## WORK ITEM
Below are the records; restate word for word the lines from the first through the one containing "## WAFERS, EACH WITH ITS CHAMBER", and only those.

## EXTRACTED DATA
---*---
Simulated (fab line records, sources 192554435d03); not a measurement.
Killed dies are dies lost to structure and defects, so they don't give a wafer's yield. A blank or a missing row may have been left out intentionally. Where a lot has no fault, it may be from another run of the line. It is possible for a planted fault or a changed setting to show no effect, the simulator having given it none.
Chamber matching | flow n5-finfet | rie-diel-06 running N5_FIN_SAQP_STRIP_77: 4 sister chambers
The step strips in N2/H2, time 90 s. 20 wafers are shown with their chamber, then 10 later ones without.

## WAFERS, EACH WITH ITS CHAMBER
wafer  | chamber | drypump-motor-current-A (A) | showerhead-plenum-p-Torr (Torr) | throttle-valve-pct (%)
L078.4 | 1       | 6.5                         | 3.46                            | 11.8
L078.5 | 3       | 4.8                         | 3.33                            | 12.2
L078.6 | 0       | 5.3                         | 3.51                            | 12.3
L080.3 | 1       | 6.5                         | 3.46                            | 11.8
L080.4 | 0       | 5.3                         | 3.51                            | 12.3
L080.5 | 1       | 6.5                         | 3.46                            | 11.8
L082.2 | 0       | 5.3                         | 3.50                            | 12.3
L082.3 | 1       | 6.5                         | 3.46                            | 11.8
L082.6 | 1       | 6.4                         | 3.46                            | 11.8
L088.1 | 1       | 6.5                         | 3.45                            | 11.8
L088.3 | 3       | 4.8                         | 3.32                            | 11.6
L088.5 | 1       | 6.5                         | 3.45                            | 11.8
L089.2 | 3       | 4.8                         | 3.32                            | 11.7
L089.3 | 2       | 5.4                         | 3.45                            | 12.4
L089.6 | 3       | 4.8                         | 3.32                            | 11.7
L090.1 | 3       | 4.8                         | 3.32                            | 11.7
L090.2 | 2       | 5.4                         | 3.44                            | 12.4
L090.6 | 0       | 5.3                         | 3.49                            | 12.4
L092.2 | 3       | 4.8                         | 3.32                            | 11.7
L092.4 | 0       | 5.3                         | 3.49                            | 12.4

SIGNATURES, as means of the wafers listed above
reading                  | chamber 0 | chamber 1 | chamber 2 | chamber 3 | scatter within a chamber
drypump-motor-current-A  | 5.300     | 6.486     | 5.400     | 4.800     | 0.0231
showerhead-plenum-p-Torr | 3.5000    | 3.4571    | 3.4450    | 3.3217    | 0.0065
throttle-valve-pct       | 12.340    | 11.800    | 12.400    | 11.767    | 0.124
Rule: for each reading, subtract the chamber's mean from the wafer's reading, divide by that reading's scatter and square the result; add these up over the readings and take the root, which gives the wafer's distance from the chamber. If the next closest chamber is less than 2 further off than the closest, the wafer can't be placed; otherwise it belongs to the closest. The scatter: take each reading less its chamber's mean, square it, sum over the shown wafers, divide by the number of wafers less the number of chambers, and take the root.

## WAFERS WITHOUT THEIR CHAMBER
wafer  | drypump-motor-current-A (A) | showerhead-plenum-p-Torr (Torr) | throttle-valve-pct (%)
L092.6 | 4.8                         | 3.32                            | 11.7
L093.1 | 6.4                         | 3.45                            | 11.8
---*---

## EXERCISE SOLUTION
Simulated (fab line records, sources 192554435d03); not a measurement.
Killed dies are dies lost to structure and defects, so they don't give a wafer's yield. A blank or a missing row may have been left out intentionally. Where a lot has no fault, it may be from another run of the line. It is possible for a planted fault or a changed setting to show no effect, the simulator having given it none.
Chamber matching | flow n5-finfet | rie-diel-06 running N5_FIN_SAQP_STRIP_77: 4 sister chambers
The step strips in N2/H2, time 90 s. 20 wafers are shown with their chamber, then 10 later ones without.

## WAFERS, EACH WITH ITS CHAMBER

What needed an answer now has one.